Segment Start: RECORD SET

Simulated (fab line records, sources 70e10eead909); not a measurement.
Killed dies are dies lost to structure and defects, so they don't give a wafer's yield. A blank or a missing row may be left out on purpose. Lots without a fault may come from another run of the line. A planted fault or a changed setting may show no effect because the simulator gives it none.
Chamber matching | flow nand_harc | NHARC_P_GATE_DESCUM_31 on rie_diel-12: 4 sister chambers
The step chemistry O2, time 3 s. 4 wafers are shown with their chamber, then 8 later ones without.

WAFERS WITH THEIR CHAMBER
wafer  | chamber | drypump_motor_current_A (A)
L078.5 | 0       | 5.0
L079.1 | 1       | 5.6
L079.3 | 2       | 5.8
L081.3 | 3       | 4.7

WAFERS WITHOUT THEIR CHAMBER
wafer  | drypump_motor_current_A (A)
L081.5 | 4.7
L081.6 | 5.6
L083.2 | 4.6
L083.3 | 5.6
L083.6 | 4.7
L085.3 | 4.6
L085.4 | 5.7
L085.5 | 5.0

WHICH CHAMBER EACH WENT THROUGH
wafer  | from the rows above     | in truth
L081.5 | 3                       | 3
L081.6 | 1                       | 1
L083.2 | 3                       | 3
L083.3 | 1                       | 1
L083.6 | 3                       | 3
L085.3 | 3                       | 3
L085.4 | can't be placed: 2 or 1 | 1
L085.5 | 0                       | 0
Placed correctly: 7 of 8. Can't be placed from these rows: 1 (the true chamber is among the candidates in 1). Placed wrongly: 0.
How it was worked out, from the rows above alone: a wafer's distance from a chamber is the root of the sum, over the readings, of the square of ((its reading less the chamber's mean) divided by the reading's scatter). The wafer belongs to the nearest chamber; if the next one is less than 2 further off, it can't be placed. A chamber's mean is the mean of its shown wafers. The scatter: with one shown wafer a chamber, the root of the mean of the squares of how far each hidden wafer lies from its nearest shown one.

Segment End: RECORD SET

- **ASSIGNMENT**
In the entries above, the lines from the one bearing "Killed dies are" up to and including the one bearing "Chamber matching |" should be transcribed exactly; no other line is wanted.

- **EXERCISE SOLUTION**
Killed dies are dies lost to structure and defects, so they don't give a wafer's yield. A blank or a missing row may be left out on purpose. Lots without a fault may come from another run of the line. A planted fault or a changed setting may show no effect because the simulator gives it none.
Chamber matching | flow nand_harc | NHARC_P_GATE_DESCUM_31 on rie_diel-12: 4 sister chambers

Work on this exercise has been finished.